WORK ORDER —
Print the lines of the data, starting with the first, up to and including the line where "tool, chamber at the split: cmp-01, 2" appears.

SUPPLIED ENTRIES —
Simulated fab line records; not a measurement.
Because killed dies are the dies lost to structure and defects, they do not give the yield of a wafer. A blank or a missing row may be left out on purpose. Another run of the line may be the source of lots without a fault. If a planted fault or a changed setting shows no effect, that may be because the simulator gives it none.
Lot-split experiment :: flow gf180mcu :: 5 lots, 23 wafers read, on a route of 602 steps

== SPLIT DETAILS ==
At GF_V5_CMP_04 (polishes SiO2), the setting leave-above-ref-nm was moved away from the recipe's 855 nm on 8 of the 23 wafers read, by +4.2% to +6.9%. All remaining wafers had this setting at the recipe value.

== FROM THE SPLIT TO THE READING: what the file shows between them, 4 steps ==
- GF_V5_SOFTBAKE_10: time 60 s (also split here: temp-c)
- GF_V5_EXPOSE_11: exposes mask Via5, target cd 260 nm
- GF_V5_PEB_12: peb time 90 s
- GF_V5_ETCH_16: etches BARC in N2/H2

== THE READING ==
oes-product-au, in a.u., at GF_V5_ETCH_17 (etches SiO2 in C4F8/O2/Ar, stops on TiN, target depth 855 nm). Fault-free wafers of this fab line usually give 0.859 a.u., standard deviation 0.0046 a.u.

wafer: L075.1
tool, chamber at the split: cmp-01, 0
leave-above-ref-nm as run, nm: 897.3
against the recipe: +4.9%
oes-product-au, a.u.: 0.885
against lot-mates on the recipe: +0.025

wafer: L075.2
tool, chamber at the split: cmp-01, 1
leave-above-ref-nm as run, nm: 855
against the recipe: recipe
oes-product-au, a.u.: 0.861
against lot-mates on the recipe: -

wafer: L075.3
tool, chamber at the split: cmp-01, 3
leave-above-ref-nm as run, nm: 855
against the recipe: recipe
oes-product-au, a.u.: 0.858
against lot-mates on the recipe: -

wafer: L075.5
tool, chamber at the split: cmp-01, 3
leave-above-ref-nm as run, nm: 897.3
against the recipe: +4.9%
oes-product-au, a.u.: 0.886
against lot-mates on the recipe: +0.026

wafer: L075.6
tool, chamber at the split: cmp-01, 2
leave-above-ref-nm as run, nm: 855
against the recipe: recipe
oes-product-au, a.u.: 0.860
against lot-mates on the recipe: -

ANSWER SPACE —
Simulated fab line records; not a measurement.
Because killed dies are the dies lost to structure and defects, they do not give the yield of a wafer. A blank or a missing row may be left out on purpose. Another run of the line may be the source of lots without a fault. If a planted fault or a changed setting shows no effect, that may be because the simulator gives it none.
Lot-split experiment :: flow gf180mcu :: 5 lots, 23 wafers read, on a route of 602 steps

== SPLIT DETAILS ==
At GF_V5_CMP_04 (polishes SiO2), the setting leave-above-ref-nm was moved away from the recipe's 855 nm on 8 of the 23 wafers read, by +4.2% to +6.9%. All remaining wafers had this setting at the recipe value.

== FROM THE SPLIT TO THE READING: what the file shows between them, 4 steps ==
- GF_V5_SOFTBAKE_10: time 60 s (also split here: temp-c)
- GF_V5_EXPOSE_11: exposes mask Via5, target cd 260 nm
- GF_V5_PEB_12: peb time 90 s
- GF_V5_ETCH_16: etches BARC in N2/H2

== THE READING ==
oes-product-au, in a.u., at GF_V5_ETCH_17 (etches SiO2 in C4F8/O2/Ar, stops on TiN, target depth 855 nm). Fault-free wafers of this fab line usually give 0.859 a.u., standard deviation 0.0046 a.u.

wafer: L075.1
tool, chamber at the split: cmp-01, 0
leave-above-ref-nm as run, nm: 897.3
against the recipe: +4.9%
oes-product-au, a.u.: 0.885
against lot-mates on the recipe: +0.025

wafer: L075.2
tool, chamber at the split: cmp-01, 1
leave-above-ref-nm as run, nm: 855
against the recipe: recipe
oes-product-au, a.u.: 0.861
against lot-mates on the recipe: -

wafer: L075.3
tool, chamber at the split: cmp-01, 3
leave-above-ref-nm as run, nm: 855
against the recipe: recipe
oes-product-au, a.u.: 0.858
against lot-mates on the recipe: -

wafer: L075.5
tool, chamber at the split: cmp-01, 3
leave-above-ref-nm as run, nm: 897.3
against the recipe: +4.9%
oes-product-au, a.u.: 0.886
against lot-mates on the recipe: +0.026

wafer: L075.6
tool, chamber at the split: cmp-01, 2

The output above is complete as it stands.